* [Data to examine]
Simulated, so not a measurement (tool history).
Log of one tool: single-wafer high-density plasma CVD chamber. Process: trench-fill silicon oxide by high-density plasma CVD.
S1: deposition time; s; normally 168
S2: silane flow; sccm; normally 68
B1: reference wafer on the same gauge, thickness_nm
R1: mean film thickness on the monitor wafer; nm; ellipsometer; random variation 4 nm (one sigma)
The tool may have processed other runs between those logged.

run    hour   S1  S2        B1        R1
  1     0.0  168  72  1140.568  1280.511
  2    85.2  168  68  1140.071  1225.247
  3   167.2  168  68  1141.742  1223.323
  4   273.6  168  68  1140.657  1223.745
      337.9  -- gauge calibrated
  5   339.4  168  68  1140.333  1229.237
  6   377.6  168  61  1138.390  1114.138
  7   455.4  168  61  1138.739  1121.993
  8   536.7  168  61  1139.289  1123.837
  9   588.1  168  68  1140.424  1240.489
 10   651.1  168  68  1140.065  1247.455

* [Exercise] All records should be returned verbatim, none left out.

* [Written solution]
Simulated, so not a measurement (tool history).
Log of one tool: single-wafer high-density plasma CVD chamber. Process: trench-fill silicon oxide by high-density plasma CVD.
S1: deposition time; s; normally 168
S2: silane flow; sccm; normally 68
B1: reference wafer on the same gauge, thickness_nm
R1: mean film thickness on the monitor wafer; nm; ellipsometer; random variation 4 nm (one sigma)
The tool may have processed other runs between those logged.

run    hour   S1  S2        B1        R1
  1     0.0  168  72  1140.568  1280.511
  2    85.2  168  68  1140.071  1225.247
  3   167.2  168  68  1141.742  1223.323
  4   273.6  168  68  1140.657  1223.745
      337.9  -- gauge calibrated
  5   339.4  168  68  1140.333  1229.237
  6   377.6  168  61  1138.390  1114.138
  7   455.4  168  61  1138.739  1121.993
  8   536.7  168  61  1139.289  1123.837
  9   588.1  168  68  1140.424  1240.489
 10   651.1  168  68  1140.065  1247.455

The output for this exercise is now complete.